[Given records Boundary: Start]

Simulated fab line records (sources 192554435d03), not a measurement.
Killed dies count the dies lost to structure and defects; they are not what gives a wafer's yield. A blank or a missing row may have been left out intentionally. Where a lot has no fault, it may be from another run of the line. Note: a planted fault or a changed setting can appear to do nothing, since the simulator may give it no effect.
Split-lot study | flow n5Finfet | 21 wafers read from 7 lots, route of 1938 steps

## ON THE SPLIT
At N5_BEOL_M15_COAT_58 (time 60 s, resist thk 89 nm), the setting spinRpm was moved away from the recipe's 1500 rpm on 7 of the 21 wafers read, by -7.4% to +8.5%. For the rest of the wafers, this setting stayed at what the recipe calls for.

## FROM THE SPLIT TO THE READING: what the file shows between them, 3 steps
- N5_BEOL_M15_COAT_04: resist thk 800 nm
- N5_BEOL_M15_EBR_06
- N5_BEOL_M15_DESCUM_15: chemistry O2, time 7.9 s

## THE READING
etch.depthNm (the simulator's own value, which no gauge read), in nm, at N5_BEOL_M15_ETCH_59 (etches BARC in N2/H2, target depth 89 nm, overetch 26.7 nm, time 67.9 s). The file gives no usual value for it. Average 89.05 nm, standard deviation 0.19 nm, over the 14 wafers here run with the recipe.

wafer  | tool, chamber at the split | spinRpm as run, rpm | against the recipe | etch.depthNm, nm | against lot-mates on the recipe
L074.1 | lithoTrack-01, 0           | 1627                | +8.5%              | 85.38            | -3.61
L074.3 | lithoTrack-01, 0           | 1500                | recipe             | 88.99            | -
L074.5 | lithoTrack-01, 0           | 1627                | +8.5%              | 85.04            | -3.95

[Given records Boundary: End]

* [Work item]: Copy word for word the stretch of entries above from the line that has "- N5_BEOL_M15_DESCUM_15: chemistry" through the line that has "L074.3 | lithoTrack-01, 0", both ends included, and nothing outside it.

* [Problem solution]:
- N5_BEOL_M15_DESCUM_15: chemistry O2, time 7.9 s

## THE READING
etch.depthNm (the simulator's own value, which no gauge read), in nm, at N5_BEOL_M15_ETCH_59 (etches BARC in N2/H2, target depth 89 nm, overetch 26.7 nm, time 67.9 s). The file gives no usual value for it. Average 89.05 nm, standard deviation 0.19 nm, over the 14 wafers here run with the recipe.

wafer  | tool, chamber at the split | spinRpm as run, rpm | against the recipe | etch.depthNm, nm | against lot-mates on the recipe
L074.1 | lithoTrack-01, 0           | 1627                | +8.5%              | 85.38            | -3.61
L074.3 | lithoTrack-01, 0           | 1500                | recipe             | 88.99            | -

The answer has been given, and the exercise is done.